- [Given records]:
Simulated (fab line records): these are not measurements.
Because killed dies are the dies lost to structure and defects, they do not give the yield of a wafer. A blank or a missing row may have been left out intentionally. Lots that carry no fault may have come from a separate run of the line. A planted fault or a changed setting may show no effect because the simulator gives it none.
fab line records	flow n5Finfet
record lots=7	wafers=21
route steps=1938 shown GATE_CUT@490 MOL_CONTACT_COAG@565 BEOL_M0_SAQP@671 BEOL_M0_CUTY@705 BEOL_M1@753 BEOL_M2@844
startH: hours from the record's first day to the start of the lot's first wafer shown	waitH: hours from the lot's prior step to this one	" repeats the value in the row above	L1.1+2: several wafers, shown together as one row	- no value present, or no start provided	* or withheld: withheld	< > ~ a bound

- [Assignment]: A verbatim transcription of all the entries above is required.

- [Written reply]:
Simulated (fab line records): these are not measurements.
Because killed dies are the dies lost to structure and defects, they do not give the yield of a wafer. A blank or a missing row may have been left out intentionally. Lots that carry no fault may have come from a separate run of the line. A planted fault or a changed setting may show no effect because the simulator gives it none.
fab line records	flow n5Finfet
record lots=7	wafers=21
route steps=1938 shown GATE_CUT@490 MOL_CONTACT_COAG@565 BEOL_M0_SAQP@671 BEOL_M0_CUTY@705 BEOL_M1@753 BEOL_M2@844
startH: hours from the record's first day to the start of the lot's first wafer shown	waitH: hours from the lot's prior step to this one	" repeats the value in the row above	L1.1+2: several wafers, shown together as one row	- no value present, or no start provided	* or withheld: withheld	< > ~ a bound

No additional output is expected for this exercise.